▶ _Assigned task_: Write out, from the entries below, exactly the lines that run between the lines holding "Your answer |" and "You wanted to", inclusive, and stop there.

(Beginning of Source information)
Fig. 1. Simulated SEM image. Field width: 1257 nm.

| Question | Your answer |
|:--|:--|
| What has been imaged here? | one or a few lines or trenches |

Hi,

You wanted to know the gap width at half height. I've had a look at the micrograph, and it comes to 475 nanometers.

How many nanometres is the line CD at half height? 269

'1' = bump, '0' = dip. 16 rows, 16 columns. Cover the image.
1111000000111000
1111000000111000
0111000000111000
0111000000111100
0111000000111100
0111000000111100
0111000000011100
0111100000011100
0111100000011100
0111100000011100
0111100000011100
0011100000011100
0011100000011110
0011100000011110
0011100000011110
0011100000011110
(End of Source information)

▶ _Result_:
| Question | Your answer |
|:--|:--|
| What has been imaged here? | one or a few lines or trenches |

Hi,

You wanted to know the gap width at half height. I've had a look at the micrograph, and it comes to 475 nanometers.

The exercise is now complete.